::::::

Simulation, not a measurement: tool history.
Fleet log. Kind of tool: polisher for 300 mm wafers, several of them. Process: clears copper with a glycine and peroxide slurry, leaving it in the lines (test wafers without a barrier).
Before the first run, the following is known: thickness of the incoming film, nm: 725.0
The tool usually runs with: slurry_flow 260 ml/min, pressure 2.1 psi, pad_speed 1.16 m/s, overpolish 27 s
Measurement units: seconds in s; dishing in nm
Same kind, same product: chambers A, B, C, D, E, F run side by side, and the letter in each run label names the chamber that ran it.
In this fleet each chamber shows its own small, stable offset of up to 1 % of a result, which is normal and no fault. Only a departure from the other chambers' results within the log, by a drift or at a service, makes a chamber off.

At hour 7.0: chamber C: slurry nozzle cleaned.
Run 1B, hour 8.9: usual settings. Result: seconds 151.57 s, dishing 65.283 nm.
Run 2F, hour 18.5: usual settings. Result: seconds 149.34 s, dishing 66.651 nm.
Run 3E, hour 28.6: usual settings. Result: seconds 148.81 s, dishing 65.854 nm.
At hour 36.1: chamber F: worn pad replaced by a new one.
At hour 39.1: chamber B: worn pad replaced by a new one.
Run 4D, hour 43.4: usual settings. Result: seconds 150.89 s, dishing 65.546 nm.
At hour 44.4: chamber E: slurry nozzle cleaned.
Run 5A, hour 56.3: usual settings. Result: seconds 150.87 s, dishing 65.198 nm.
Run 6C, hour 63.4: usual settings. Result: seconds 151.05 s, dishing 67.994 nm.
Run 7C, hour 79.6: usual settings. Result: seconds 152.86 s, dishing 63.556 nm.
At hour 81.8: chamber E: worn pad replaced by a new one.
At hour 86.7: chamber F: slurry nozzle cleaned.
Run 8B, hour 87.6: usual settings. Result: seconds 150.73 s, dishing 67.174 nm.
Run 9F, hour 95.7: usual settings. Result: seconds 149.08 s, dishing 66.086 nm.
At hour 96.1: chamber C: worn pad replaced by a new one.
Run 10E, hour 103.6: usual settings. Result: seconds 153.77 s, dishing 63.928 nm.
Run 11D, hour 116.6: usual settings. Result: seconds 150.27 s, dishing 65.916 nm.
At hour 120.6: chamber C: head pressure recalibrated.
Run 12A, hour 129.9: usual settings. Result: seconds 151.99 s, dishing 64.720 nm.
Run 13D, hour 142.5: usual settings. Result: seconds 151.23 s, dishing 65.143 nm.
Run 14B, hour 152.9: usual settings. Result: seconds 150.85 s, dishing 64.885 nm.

::::::

**Work instruction**
From the listing above, return the lines starting at the one with "Run 7C, hour" and ending at the one with "At hour 96.1: chamber", both kept, exactly as they appear and nothing more.

**Task solution**
Run 7C, hour 79.6: usual settings. Result: seconds 152.86 s, dishing 63.556 nm.
At hour 81.8: chamber E: worn pad replaced by a new one.
At hour 86.7: chamber F: slurry nozzle cleaned.
Run 8B, hour 87.6: usual settings. Result: seconds 150.73 s, dishing 67.174 nm.
Run 9F, hour 95.7: usual settings. Result: seconds 149.08 s, dishing 66.086 nm.
At hour 96.1: chamber C: worn pad replaced by a new one.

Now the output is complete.